Material supplied:
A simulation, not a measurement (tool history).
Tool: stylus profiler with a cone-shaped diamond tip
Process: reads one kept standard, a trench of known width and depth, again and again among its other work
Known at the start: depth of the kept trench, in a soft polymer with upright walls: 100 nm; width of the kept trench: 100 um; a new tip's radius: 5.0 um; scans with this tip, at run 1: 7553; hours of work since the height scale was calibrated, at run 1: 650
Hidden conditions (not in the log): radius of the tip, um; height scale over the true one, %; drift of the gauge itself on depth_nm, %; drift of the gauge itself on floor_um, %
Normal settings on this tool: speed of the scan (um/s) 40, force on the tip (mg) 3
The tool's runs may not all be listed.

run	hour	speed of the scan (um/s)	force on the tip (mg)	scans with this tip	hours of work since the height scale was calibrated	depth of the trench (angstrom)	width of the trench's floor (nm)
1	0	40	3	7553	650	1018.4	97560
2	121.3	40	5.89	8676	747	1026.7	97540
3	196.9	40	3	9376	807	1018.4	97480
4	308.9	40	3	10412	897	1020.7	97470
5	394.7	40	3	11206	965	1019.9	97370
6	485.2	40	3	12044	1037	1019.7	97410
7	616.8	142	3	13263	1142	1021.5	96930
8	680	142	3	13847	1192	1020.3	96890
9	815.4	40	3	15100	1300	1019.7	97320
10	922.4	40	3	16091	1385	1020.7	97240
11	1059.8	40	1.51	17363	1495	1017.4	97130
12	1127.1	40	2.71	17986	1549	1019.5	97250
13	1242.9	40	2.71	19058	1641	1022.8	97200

Work task: The output should be the entire listing, exactly as it is.

Expected answer:
A simulation, not a measurement (tool history).
Tool: stylus profiler with a cone-shaped diamond tip
Process: reads one kept standard, a trench of known width and depth, again and again among its other work
Known at the start: depth of the kept trench, in a soft polymer with upright walls: 100 nm; width of the kept trench: 100 um; a new tip's radius: 5.0 um; scans with this tip, at run 1: 7553; hours of work since the height scale was calibrated, at run 1: 650
Hidden conditions (not in the log): radius of the tip, um; height scale over the true one, %; drift of the gauge itself on depth_nm, %; drift of the gauge itself on floor_um, %
Normal settings on this tool: speed of the scan (um/s) 40, force on the tip (mg) 3
The tool's runs may not all be listed.

run	hour	speed of the scan (um/s)	force on the tip (mg)	scans with this tip	hours of work since the height scale was calibrated	depth of the trench (angstrom)	width of the trench's floor (nm)
1	0	40	3	7553	650	1018.4	97560
2	121.3	40	5.89	8676	747	1026.7	97540
3	196.9	40	3	9376	807	1018.4	97480
4	308.9	40	3	10412	897	1020.7	97470
5	394.7	40	3	11206	965	1019.9	97370
6	485.2	40	3	12044	1037	1019.7	97410
7	616.8	142	3	13263	1142	1021.5	96930
8	680	142	3	13847	1192	1020.3	96890
9	815.4	40	3	15100	1300	1019.7	97320
10	922.4	40	3	16091	1385	1020.7	97240
11	1059.8	40	1.51	17363	1495	1017.4	97130
12	1127.1	40	2.71	17986	1549	1019.5	97250
13	1242.9	40	2.71	19058	1641	1022.8	97200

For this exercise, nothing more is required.